* **Assignment**
Repeat, line for line, the entries printed below.

* **Data supplied**
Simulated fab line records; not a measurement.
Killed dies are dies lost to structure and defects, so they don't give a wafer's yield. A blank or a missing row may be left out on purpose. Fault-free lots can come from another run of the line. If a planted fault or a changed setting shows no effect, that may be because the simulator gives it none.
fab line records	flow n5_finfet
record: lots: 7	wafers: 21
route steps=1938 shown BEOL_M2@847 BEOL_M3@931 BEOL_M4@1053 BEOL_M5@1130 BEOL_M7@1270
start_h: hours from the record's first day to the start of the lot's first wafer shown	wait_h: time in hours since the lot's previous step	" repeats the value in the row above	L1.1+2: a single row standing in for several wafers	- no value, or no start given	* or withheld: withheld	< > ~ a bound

* **Written reply**
Simulated fab line records; not a measurement.
Killed dies are dies lost to structure and defects, so they don't give a wafer's yield. A blank or a missing row may be left out on purpose. Fault-free lots can come from another run of the line. If a planted fault or a changed setting shows no effect, that may be because the simulator gives it none.
fab line records	flow n5_finfet
record: lots: 7	wafers: 21
route steps=1938 shown BEOL_M2@847 BEOL_M3@931 BEOL_M4@1053 BEOL_M5@1130 BEOL_M7@1270
start_h: hours from the record's first day to the start of the lot's first wafer shown	wait_h: time in hours since the lot's previous step	" repeats the value in the row above	L1.1+2: a single row standing in for several wafers	- no value, or no start given	* or withheld: withheld	< > ~ a bound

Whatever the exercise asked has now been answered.